Task item: Please reproduce exactly the lines from the start of the records through the one containing "THE METROLOGY DESK", and nothing more.

==========
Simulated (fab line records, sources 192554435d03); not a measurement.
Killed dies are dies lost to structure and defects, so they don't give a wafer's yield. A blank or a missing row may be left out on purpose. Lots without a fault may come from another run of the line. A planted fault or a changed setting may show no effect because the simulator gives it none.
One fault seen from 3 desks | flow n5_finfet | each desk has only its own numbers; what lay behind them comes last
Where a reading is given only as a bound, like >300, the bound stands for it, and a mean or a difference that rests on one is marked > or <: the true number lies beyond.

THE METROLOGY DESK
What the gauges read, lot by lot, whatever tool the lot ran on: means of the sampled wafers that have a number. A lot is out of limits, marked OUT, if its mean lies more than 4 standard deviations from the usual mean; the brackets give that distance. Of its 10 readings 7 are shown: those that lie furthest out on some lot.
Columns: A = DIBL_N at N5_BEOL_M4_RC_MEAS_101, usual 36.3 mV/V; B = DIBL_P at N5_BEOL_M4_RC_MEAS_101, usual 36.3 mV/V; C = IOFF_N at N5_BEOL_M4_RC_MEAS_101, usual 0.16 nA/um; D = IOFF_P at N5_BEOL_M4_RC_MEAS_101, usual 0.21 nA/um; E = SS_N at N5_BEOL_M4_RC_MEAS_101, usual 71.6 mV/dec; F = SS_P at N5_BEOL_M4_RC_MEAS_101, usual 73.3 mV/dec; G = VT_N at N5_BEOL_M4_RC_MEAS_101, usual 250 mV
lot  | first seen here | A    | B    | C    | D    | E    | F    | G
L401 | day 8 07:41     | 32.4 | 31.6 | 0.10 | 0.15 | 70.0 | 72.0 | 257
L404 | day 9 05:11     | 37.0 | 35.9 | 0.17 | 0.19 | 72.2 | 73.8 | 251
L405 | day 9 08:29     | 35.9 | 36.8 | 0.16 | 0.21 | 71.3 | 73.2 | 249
==========

Exercise result:
Simulated (fab line records, sources 192554435d03); not a measurement.
Killed dies are dies lost to structure and defects, so they don't give a wafer's yield. A blank or a missing row may be left out on purpose. Lots without a fault may come from another run of the line. A planted fault or a changed setting may show no effect because the simulator gives it none.
One fault seen from 3 desks | flow n5_finfet | each desk has only its own numbers; what lay behind them comes last
Where a reading is given only as a bound, like >300, the bound stands for it, and a mean or a difference that rests on one is marked > or <: the true number lies beyond.

THE METROLOGY DESK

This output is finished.